=-=-=

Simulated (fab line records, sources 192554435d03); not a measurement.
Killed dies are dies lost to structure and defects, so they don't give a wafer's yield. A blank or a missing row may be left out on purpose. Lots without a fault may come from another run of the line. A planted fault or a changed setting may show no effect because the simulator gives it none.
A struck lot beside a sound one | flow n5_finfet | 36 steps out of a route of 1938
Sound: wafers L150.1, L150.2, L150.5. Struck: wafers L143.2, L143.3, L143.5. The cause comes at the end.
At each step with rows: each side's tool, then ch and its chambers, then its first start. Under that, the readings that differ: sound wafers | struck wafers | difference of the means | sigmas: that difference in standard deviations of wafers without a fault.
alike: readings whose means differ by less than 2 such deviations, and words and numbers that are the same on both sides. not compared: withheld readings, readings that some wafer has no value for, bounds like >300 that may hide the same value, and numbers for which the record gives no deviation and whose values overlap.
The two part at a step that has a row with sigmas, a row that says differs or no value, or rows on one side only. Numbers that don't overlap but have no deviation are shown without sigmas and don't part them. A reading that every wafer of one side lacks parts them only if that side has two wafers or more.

=-=-=

## ACTION ITEM:
Each of the entries must be set down again exactly.

## REPLY:
Simulated (fab line records, sources 192554435d03); not a measurement.
Killed dies are dies lost to structure and defects, so they don't give a wafer's yield. A blank or a missing row may be left out on purpose. Lots without a fault may come from another run of the line. A planted fault or a changed setting may show no effect because the simulator gives it none.
A struck lot beside a sound one | flow n5_finfet | 36 steps out of a route of 1938
Sound: wafers L150.1, L150.2, L150.5. Struck: wafers L143.2, L143.3, L143.5. The cause comes at the end.
At each step with rows: each side's tool, then ch and its chambers, then its first start. Under that, the readings that differ: sound wafers | struck wafers | difference of the means | sigmas: that difference in standard deviations of wafers without a fault.
alike: readings whose means differ by less than 2 such deviations, and words and numbers that are the same on both sides. not compared: withheld readings, readings that some wafer has no value for, bounds like >300 that may hide the same value, and numbers for which the record gives no deviation and whose values overlap.
The two part at a step that has a row with sigmas, a row that says differs or no value, or rows on one side only. Numbers that don't overlap but have no deviation are shown without sigmas and don't part them. A reading that every wafer of one side lacks parts them only if that side has two wafers or more.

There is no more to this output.